START Data extracts
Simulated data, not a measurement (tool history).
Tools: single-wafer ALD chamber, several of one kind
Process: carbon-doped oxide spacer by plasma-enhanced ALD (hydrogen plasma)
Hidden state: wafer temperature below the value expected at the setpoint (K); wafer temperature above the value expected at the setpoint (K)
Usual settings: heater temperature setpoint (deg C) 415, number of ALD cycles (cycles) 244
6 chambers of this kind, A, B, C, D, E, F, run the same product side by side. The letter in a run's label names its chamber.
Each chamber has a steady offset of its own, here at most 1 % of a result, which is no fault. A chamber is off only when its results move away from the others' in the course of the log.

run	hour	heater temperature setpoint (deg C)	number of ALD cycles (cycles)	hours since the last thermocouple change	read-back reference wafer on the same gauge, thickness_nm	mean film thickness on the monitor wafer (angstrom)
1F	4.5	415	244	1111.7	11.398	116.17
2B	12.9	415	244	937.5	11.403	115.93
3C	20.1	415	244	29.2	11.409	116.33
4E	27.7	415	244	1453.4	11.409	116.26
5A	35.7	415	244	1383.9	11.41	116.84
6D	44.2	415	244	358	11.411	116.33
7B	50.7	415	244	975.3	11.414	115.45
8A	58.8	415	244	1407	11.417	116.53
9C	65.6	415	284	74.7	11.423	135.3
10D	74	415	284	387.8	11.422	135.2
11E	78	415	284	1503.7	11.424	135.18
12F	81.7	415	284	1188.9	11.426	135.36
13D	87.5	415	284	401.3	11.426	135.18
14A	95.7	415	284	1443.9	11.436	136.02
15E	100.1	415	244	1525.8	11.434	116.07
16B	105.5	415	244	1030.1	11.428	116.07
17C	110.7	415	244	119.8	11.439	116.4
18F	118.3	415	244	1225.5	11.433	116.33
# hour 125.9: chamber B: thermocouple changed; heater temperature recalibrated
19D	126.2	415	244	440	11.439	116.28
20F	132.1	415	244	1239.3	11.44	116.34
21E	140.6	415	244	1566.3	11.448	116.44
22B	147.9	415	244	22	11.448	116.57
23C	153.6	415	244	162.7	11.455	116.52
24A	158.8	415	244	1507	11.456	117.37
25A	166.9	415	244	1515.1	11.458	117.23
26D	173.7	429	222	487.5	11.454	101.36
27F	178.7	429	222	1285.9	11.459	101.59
END Data extracts

Please give again the lines above between the line holding "Hidden state: wafer" and the line holding "Usual settings: heater", inclusive, exactly as they are and with nothing added.

Hidden state: wafer temperature below the value expected at the setpoint (K); wafer temperature above the value expected at the setpoint (K)
Usual settings: heater temperature setpoint (deg C) 415, number of ALD cycles (cycles) 244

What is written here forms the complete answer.